Required action
Only one stretch of the data below should be repeated: the lines from the line containing "note on all" through the line containing "(+) after a", inclusive, exactly as they are.

Dataset records
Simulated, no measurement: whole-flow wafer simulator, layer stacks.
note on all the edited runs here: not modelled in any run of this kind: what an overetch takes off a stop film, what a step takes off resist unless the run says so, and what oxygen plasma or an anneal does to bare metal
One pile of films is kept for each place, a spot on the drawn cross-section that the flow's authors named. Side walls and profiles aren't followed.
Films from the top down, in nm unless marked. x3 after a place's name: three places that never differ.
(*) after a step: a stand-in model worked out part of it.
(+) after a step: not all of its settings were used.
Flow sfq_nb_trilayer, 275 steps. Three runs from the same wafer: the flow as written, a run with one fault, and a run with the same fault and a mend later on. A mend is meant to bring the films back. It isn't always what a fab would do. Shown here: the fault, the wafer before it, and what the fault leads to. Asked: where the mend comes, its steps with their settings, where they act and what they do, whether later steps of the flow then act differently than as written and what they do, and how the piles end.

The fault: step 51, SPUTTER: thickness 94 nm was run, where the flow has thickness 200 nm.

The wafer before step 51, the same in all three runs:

Reply
note on all the edited runs here: not modelled in any run of this kind: what an overetch takes off a stop film, what a step takes off resist unless the run says so, and what oxygen plasma or an anneal does to bare metal
One pile of films is kept for each place, a spot on the drawn cross-section that the flow's authors named. Side walls and profiles aren't followed.
Films from the top down, in nm unless marked. x3 after a place's name: three places that never differ.
(*) after a step: a stand-in model worked out part of it.
(+) after a step: not all of its settings were used.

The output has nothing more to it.